Task item ->
For the listing that follows, give again exactly the lines from the one with "Simulated SEM image,20.4 nm,5217 nm" to the one with "What is the", including both.

Supplied information ->
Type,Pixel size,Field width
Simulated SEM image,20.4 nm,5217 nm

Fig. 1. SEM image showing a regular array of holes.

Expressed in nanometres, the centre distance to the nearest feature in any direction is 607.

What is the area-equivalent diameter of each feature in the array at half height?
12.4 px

Written response ->
Simulated SEM image,20.4 nm,5217 nm

Fig. 1. SEM image showing a regular array of holes.

Expressed in nanometres, the centre distance to the nearest feature in any direction is 607.

What is the area-equivalent diameter of each feature in the array at half height?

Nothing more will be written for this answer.